- [Assignment]: Return the data given below exactly as it appears.

━━━━━━━━━━━━━━━━━━━━━━━━━━━━━━
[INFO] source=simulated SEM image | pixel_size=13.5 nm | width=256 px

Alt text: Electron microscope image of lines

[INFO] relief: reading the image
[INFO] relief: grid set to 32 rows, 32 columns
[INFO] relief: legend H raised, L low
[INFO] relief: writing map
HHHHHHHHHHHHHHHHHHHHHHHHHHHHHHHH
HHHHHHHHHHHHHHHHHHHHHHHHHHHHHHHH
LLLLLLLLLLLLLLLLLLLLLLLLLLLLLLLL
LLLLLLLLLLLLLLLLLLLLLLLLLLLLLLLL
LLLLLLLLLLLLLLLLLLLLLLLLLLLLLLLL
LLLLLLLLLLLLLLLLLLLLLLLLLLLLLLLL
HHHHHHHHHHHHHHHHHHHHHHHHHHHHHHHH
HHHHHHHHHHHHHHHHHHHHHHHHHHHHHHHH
━━━━━━━━━━━━━━━━━━━━━━━━━━━━━━

- [Written reply]:
[INFO] source=simulated SEM image | pixel_size=13.5 nm | width=256 px

Alt text: Electron microscope image of lines

[INFO] relief: reading the image
[INFO] relief: grid set to 32 rows, 32 columns
[INFO] relief: legend H raised, L low
[INFO] relief: writing map
HHHHHHHHHHHHHHHHHHHHHHHHHHHHHHHH
HHHHHHHHHHHHHHHHHHHHHHHHHHHHHHHH
LLLLLLLLLLLLLLLLLLLLLLLLLLLLLLLL
LLLLLLLLLLLLLLLLLLLLLLLLLLLLLLLL
LLLLLLLLLLLLLLLLLLLLLLLLLLLLLLLL
LLLLLLLLLLLLLLLLLLLLLLLLLLLLLLLL
HHHHHHHHHHHHHHHHHHHHHHHHHHHHHHHH
HHHHHHHHHHHHHHHHHHHHHHHHHHHHHHHH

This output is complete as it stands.